Would you return all of this data exactly, leaving nothing out?

━━ Recorded data

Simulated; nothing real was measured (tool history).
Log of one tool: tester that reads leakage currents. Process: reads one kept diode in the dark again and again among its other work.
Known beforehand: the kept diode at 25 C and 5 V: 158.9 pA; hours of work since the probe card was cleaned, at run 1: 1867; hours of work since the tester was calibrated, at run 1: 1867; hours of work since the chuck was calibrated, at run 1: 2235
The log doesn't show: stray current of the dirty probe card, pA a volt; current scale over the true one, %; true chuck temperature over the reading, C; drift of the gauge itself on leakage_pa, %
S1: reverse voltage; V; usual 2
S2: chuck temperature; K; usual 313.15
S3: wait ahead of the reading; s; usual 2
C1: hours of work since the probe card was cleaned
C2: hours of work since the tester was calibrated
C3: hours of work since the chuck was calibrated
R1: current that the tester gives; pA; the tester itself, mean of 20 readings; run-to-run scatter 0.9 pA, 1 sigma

━━━━

• **Task result**:
Simulated; nothing real was measured (tool history).
Log of one tool: tester that reads leakage currents. Process: reads one kept diode in the dark again and again among its other work.
Known beforehand: the kept diode at 25 C and 5 V: 158.9 pA; hours of work since the probe card was cleaned, at run 1: 1867; hours of work since the tester was calibrated, at run 1: 1867; hours of work since the chuck was calibrated, at run 1: 2235
The log doesn't show: stray current of the dirty probe card, pA a volt; current scale over the true one, %; true chuck temperature over the reading, C; drift of the gauge itself on leakage_pa, %
S1: reverse voltage; V; usual 2
S2: chuck temperature; K; usual 313.15
S3: wait ahead of the reading; s; usual 2
C1: hours of work since the probe card was cleaned
C2: hours of work since the tester was calibrated
C3: hours of work since the chuck was calibrated
R1: current that the tester gives; pA; the tester itself, mean of 20 readings; run-to-run scatter 0.9 pA, 1 sigma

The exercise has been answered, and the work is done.